========

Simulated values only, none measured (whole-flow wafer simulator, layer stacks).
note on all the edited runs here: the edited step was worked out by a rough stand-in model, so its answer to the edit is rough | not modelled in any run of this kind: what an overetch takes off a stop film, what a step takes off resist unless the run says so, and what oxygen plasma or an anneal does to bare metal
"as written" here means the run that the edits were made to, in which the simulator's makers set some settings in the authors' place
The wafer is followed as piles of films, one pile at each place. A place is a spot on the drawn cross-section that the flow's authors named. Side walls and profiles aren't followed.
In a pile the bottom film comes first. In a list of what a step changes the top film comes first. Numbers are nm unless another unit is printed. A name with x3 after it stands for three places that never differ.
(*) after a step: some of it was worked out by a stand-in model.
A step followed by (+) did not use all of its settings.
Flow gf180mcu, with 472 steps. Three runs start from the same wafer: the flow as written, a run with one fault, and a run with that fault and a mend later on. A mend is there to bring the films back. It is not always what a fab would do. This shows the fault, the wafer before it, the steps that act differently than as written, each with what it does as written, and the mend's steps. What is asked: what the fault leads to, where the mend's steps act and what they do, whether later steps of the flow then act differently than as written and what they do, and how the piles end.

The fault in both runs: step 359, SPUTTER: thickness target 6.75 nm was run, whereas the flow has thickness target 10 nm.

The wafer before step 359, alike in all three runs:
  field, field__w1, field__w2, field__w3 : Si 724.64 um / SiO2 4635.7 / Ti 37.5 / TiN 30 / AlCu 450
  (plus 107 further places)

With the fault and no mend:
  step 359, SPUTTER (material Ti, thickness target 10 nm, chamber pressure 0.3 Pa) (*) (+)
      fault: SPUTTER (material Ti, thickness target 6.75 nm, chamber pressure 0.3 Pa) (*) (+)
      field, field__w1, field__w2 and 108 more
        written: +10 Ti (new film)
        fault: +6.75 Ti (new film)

========

### Action item
Write out a verbatim copy of the data, beginning with its first line and ending with the line that contains "With the fault".

### Written solution
Simulated values only, none measured (whole-flow wafer simulator, layer stacks).
note on all the edited runs here: the edited step was worked out by a rough stand-in model, so its answer to the edit is rough | not modelled in any run of this kind: what an overetch takes off a stop film, what a step takes off resist unless the run says so, and what oxygen plasma or an anneal does to bare metal
"as written" here means the run that the edits were made to, in which the simulator's makers set some settings in the authors' place
The wafer is followed as piles of films, one pile at each place. A place is a spot on the drawn cross-section that the flow's authors named. Side walls and profiles aren't followed.
In a pile the bottom film comes first. In a list of what a step changes the top film comes first. Numbers are nm unless another unit is printed. A name with x3 after it stands for three places that never differ.
(*) after a step: some of it was worked out by a stand-in model.
A step followed by (+) did not use all of its settings.
Flow gf180mcu, with 472 steps. Three runs start from the same wafer: the flow as written, a run with one fault, and a run with that fault and a mend later on. A mend is there to bring the films back. It is not always what a fab would do. This shows the fault, the wafer before it, the steps that act differently than as written, each with what it does as written, and the mend's steps. What is asked: what the fault leads to, where the mend's steps act and what they do, whether later steps of the flow then act differently than as written and what they do, and how the piles end.

The fault in both runs: step 359, SPUTTER: thickness target 6.75 nm was run, whereas the flow has thickness target 10 nm.

The wafer before step 359, alike in all three runs:
  field, field__w1, field__w2, field__w3 : Si 724.64 um / SiO2 4635.7 / Ti 37.5 / TiN 30 / AlCu 450
  (plus 107 further places)

With the fault and no mend:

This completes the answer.